» **Data for analysis**
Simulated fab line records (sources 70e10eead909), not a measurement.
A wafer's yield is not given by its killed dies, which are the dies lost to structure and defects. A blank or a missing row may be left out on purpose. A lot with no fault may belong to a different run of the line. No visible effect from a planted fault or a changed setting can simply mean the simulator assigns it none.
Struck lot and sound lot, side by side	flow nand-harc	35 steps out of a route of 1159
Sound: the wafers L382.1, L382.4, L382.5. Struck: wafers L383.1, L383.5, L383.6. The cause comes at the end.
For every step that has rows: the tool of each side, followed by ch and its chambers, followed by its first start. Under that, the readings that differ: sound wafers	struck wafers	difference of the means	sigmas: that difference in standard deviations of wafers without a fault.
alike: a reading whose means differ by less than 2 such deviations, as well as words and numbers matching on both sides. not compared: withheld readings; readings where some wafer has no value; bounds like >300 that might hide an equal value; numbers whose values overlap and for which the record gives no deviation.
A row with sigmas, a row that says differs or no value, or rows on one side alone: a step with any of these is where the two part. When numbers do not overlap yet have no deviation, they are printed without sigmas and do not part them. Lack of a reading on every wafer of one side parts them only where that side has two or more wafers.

» **Brief**
Your task is to transcribe all of the entries word for word.

» **Answer box**
Simulated fab line records (sources 70e10eead909), not a measurement.
A wafer's yield is not given by its killed dies, which are the dies lost to structure and defects. A blank or a missing row may be left out on purpose. A lot with no fault may belong to a different run of the line. No visible effect from a planted fault or a changed setting can simply mean the simulator assigns it none.
Struck lot and sound lot, side by side	flow nand-harc	35 steps out of a route of 1159
Sound: the wafers L382.1, L382.4, L382.5. Struck: wafers L383.1, L383.5, L383.6. The cause comes at the end.
For every step that has rows: the tool of each side, followed by ch and its chambers, followed by its first start. Under that, the readings that differ: sound wafers	struck wafers	difference of the means	sigmas: that difference in standard deviations of wafers without a fault.
alike: a reading whose means differ by less than 2 such deviations, as well as words and numbers matching on both sides. not compared: withheld readings; readings where some wafer has no value; bounds like >300 that might hide an equal value; numbers whose values overlap and for which the record gives no deviation.
A row with sigmas, a row that says differs or no value, or rows on one side alone: a step with any of these is where the two part. When numbers do not overlap yet have no deviation, they are printed without sigmas and do not part them. Lack of a reading on every wafer of one side parts them only where that side has two or more wafers.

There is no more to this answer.